WORK ITEM:
Up to and including the line with "Killed dies are", output the records exactly as they appear.

DATA EXTRACT:
>>>>
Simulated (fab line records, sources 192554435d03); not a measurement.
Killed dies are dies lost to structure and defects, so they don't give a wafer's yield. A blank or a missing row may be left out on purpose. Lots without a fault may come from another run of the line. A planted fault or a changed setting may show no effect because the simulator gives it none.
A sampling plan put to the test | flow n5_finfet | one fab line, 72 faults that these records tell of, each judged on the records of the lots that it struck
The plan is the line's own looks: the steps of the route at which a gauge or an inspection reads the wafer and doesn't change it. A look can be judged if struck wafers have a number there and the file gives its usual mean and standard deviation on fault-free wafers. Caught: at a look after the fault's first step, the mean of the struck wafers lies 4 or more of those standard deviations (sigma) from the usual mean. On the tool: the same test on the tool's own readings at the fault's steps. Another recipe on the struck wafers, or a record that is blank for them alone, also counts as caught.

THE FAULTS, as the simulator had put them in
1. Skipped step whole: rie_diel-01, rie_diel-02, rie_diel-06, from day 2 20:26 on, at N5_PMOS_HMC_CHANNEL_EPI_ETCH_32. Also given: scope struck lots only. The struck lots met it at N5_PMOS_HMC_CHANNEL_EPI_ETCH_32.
<<<<

TASK RESULT:
Simulated (fab line records, sources 192554435d03); not a measurement.
Killed dies are dies lost to structure and defects, so they don't give a wafer's yield. A blank or a missing row may be left out on purpose. Lots without a fault may come from another run of the line. A planted fault or a changed setting may show no effect because the simulator gives it none.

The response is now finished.